- [REQUIREMENT]: Below are the records; restate all of them exactly.

*** Opening of SOURCE DATA ***

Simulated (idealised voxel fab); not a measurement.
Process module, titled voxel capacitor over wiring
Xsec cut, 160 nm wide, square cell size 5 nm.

*** Close of SOURCE DATA ***

- [TASK OUTPUT]:
Simulated (idealised voxel fab); not a measurement.
Process module, titled voxel capacitor over wiring
Xsec cut, 160 nm wide, square cell size 5 nm.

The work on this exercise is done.